### Extracted material
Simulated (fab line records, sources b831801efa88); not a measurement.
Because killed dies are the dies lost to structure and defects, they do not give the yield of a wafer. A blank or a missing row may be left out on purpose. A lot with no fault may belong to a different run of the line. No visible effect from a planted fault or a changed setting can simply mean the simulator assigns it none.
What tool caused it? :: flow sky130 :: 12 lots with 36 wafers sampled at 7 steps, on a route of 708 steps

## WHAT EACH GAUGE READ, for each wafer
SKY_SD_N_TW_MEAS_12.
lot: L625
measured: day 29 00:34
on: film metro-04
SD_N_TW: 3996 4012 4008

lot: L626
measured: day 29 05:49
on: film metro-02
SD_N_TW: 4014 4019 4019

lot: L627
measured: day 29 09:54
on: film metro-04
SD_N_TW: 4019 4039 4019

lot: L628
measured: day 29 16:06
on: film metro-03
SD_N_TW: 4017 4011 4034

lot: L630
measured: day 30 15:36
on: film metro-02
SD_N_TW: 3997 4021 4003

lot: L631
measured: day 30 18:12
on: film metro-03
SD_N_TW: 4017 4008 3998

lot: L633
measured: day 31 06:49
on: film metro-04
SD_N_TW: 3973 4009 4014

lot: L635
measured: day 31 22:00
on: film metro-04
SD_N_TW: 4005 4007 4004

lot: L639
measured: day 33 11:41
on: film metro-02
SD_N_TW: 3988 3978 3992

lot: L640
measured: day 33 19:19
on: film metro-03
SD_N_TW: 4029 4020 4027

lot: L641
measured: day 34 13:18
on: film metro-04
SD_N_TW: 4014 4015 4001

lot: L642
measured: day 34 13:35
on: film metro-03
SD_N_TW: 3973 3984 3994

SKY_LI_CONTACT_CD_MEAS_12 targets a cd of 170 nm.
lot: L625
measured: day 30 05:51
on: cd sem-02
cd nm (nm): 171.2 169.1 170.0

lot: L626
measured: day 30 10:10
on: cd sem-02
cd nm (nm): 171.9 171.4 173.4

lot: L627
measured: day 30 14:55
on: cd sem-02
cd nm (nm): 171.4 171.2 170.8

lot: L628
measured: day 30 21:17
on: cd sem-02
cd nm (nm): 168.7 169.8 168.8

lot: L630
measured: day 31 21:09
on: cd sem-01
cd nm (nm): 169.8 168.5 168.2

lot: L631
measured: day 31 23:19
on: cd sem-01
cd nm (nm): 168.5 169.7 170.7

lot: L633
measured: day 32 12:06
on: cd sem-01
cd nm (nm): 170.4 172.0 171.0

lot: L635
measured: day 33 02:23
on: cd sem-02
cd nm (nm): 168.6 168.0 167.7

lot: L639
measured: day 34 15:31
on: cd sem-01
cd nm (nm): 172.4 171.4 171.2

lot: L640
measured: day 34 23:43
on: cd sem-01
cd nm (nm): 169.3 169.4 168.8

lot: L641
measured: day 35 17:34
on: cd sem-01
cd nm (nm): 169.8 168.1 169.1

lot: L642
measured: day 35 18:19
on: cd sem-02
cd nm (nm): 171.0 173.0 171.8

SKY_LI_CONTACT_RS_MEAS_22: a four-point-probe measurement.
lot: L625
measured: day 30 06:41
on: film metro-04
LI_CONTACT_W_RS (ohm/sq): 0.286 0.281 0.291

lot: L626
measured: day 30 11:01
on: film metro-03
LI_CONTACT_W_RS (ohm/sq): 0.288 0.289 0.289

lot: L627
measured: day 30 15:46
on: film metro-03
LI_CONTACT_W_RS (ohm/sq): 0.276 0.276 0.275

### Task item
Print the records above verbatim from their first line to the line containing "measured: day 29 05:49", both included, and stop there.

### Written solution
Simulated (fab line records, sources b831801efa88); not a measurement.
Because killed dies are the dies lost to structure and defects, they do not give the yield of a wafer. A blank or a missing row may be left out on purpose. A lot with no fault may belong to a different run of the line. No visible effect from a planted fault or a changed setting can simply mean the simulator assigns it none.
What tool caused it? :: flow sky130 :: 12 lots with 36 wafers sampled at 7 steps, on a route of 708 steps

## WHAT EACH GAUGE READ, for each wafer
SKY_SD_N_TW_MEAS_12.
lot: L625
measured: day 29 00:34
on: film metro-04
SD_N_TW: 3996 4012 4008

lot: L626
measured: day 29 05:49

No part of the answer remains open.